Work instruction:
Which lines run from the start of the data below to the line containing "P5: trench etch"? Set them down exactly, with none added.

Source material:
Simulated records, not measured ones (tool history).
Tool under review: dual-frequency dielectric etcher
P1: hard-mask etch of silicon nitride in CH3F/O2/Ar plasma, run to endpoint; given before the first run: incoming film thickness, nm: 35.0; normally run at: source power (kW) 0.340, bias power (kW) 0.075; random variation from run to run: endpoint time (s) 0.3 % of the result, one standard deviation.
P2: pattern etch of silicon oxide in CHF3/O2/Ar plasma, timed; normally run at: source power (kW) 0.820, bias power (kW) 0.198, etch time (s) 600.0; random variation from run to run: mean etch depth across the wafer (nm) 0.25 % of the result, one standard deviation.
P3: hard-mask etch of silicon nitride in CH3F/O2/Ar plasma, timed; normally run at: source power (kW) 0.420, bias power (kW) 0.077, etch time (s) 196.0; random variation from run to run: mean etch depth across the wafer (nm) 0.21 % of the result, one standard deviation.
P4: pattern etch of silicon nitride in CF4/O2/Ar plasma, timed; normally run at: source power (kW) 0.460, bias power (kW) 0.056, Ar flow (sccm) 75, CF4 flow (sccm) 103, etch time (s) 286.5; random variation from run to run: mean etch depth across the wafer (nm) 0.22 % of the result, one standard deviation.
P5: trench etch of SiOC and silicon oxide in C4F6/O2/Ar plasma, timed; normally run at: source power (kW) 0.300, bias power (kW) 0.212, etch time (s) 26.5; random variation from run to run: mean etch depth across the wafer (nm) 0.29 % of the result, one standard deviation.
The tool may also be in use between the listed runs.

Reply:
Simulated records, not measured ones (tool history).
Tool under review: dual-frequency dielectric etcher
P1: hard-mask etch of silicon nitride in CH3F/O2/Ar plasma, run to endpoint; given before the first run: incoming film thickness, nm: 35.0; normally run at: source power (kW) 0.340, bias power (kW) 0.075; random variation from run to run: endpoint time (s) 0.3 % of the result, one standard deviation.
P2: pattern etch of silicon oxide in CHF3/O2/Ar plasma, timed; normally run at: source power (kW) 0.820, bias power (kW) 0.198, etch time (s) 600.0; random variation from run to run: mean etch depth across the wafer (nm) 0.25 % of the result, one standard deviation.
P3: hard-mask etch of silicon nitride in CH3F/O2/Ar plasma, timed; normally run at: source power (kW) 0.420, bias power (kW) 0.077, etch time (s) 196.0; random variation from run to run: mean etch depth across the wafer (nm) 0.21 % of the result, one standard deviation.
P4: pattern etch of silicon nitride in CF4/O2/Ar plasma, timed; normally run at: source power (kW) 0.460, bias power (kW) 0.056, Ar flow (sccm) 75, CF4 flow (sccm) 103, etch time (s) 286.5; random variation from run to run: mean etch depth across the wafer (nm) 0.22 % of the result, one standard deviation.
P5: trench etch of SiOC and silicon oxide in C4F6/O2/Ar plasma, timed; normally run at: source power (kW) 0.300, bias power (kW) 0.212, etch time (s) 26.5; random variation from run to run: mean etch depth across the wafer (nm) 0.29 % of the result, one standard deviation.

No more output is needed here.